=== Action item ===
All of the data below must be repeated exactly.

══ Records shown

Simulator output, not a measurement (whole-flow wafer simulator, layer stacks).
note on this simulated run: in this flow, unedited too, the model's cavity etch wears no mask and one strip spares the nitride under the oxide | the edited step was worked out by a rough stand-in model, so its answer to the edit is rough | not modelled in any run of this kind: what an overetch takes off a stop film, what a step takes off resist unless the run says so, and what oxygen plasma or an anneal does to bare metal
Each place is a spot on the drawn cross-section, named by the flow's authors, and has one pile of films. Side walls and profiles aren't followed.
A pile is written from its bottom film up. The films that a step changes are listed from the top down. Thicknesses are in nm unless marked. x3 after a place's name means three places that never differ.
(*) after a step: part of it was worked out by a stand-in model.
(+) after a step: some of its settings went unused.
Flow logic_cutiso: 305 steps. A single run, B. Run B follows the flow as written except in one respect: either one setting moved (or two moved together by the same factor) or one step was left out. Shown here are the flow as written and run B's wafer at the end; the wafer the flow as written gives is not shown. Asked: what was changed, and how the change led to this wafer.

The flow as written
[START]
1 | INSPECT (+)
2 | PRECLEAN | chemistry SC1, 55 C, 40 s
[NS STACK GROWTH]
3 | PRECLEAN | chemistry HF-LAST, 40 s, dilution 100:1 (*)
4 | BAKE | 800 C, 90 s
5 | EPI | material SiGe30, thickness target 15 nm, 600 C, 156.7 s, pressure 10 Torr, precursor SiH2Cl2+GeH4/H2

════

=== Expected answer ===
Simulator output, not a measurement (whole-flow wafer simulator, layer stacks).
note on this simulated run: in this flow, unedited too, the model's cavity etch wears no mask and one strip spares the nitride under the oxide | the edited step was worked out by a rough stand-in model, so its answer to the edit is rough | not modelled in any run of this kind: what an overetch takes off a stop film, what a step takes off resist unless the run says so, and what oxygen plasma or an anneal does to bare metal
Each place is a spot on the drawn cross-section, named by the flow's authors, and has one pile of films. Side walls and profiles aren't followed.
A pile is written from its bottom film up. The films that a step changes are listed from the top down. Thicknesses are in nm unless marked. x3 after a place's name means three places that never differ.
(*) after a step: part of it was worked out by a stand-in model.
(+) after a step: some of its settings went unused.
Flow logic_cutiso: 305 steps. A single run, B. Run B follows the flow as written except in one respect: either one setting moved (or two moved together by the same factor) or one step was left out. Shown here are the flow as written and run B's wafer at the end; the wafer the flow as written gives is not shown. Asked: what was changed, and how the change led to this wafer.

The flow as written
[START]
1 | INSPECT (+)
2 | PRECLEAN | chemistry SC1, 55 C, 40 s
[NS STACK GROWTH]
3 | PRECLEAN | chemistry HF-LAST, 40 s, dilution 100:1 (*)
4 | BAKE | 800 C, 90 s
5 | EPI | material SiGe30, thickness target 15 nm, 600 C, 156.7 s, pressure 10 Torr, precursor SiH2Cl2+GeH4/H2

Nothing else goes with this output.